### Task item
Once the line containing "S3: time in the liquid; s" has been written out, stop; until then, restate each line of the entries below word for word from the first.

### Source material
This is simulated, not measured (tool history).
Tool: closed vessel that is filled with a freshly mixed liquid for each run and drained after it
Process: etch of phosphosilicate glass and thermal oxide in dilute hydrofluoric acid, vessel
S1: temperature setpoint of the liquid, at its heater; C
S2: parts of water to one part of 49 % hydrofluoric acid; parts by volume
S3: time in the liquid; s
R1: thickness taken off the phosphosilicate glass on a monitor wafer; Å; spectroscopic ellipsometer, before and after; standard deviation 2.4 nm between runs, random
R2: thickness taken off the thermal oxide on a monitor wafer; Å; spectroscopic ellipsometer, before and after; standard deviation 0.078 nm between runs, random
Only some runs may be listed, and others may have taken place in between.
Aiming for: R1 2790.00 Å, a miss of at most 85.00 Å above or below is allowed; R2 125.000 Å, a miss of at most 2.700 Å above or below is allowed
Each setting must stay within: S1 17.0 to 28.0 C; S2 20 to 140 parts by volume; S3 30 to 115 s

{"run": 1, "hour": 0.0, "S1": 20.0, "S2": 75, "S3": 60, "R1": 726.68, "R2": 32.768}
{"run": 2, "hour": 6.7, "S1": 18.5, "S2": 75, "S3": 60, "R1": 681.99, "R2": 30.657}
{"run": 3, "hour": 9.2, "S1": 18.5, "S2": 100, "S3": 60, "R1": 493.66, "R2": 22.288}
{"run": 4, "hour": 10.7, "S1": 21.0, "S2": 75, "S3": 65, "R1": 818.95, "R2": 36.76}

### Written solution
This is simulated, not measured (tool history).
Tool: closed vessel that is filled with a freshly mixed liquid for each run and drained after it
Process: etch of phosphosilicate glass and thermal oxide in dilute hydrofluoric acid, vessel
S1: temperature setpoint of the liquid, at its heater; C
S2: parts of water to one part of 49 % hydrofluoric acid; parts by volume
S3: time in the liquid; s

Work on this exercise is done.